### Dataset excerpts
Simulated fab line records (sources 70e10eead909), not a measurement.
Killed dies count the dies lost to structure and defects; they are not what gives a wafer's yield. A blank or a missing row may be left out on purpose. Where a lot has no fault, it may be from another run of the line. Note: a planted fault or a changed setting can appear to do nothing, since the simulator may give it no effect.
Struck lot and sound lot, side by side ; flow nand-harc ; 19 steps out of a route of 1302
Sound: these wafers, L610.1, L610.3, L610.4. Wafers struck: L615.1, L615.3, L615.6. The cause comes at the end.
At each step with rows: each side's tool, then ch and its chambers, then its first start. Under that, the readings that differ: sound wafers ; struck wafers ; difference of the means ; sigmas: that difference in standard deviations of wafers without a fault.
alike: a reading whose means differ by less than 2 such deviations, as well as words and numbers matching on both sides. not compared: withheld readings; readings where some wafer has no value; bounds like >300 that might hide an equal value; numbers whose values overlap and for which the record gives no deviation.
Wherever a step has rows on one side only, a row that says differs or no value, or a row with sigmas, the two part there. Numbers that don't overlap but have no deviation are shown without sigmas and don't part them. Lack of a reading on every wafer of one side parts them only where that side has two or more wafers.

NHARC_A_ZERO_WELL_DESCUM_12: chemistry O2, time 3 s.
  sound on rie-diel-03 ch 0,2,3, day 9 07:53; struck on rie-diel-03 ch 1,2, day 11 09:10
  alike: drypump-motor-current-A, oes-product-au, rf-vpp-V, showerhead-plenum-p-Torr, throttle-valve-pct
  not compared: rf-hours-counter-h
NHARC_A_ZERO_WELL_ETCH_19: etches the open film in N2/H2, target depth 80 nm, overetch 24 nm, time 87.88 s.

### Assigned task
Exactness is what counts here: write out every record again.

### Exercise answer
Simulated fab line records (sources 70e10eead909), not a measurement.
Killed dies count the dies lost to structure and defects; they are not what gives a wafer's yield. A blank or a missing row may be left out on purpose. Where a lot has no fault, it may be from another run of the line. Note: a planted fault or a changed setting can appear to do nothing, since the simulator may give it no effect.
Struck lot and sound lot, side by side ; flow nand-harc ; 19 steps out of a route of 1302
Sound: these wafers, L610.1, L610.3, L610.4. Wafers struck: L615.1, L615.3, L615.6. The cause comes at the end.
At each step with rows: each side's tool, then ch and its chambers, then its first start. Under that, the readings that differ: sound wafers ; struck wafers ; difference of the means ; sigmas: that difference in standard deviations of wafers without a fault.
alike: a reading whose means differ by less than 2 such deviations, as well as words and numbers matching on both sides. not compared: withheld readings; readings where some wafer has no value; bounds like >300 that might hide an equal value; numbers whose values overlap and for which the record gives no deviation.
Wherever a step has rows on one side only, a row that says differs or no value, or a row with sigmas, the two part there. Numbers that don't overlap but have no deviation are shown without sigmas and don't part them. Lack of a reading on every wafer of one side parts them only where that side has two or more wafers.

NHARC_A_ZERO_WELL_DESCUM_12: chemistry O2, time 3 s.
  sound on rie-diel-03 ch 0,2,3, day 9 07:53; struck on rie-diel-03 ch 1,2, day 11 09:10
  alike: drypump-motor-current-A, oes-product-au, rf-vpp-V, showerhead-plenum-p-Torr, throttle-valve-pct
  not compared: rf-hours-counter-h
NHARC_A_ZERO_WELL_ETCH_19: etches the open film in N2/H2, target depth 80 nm, overetch 24 nm, time 87.88 s.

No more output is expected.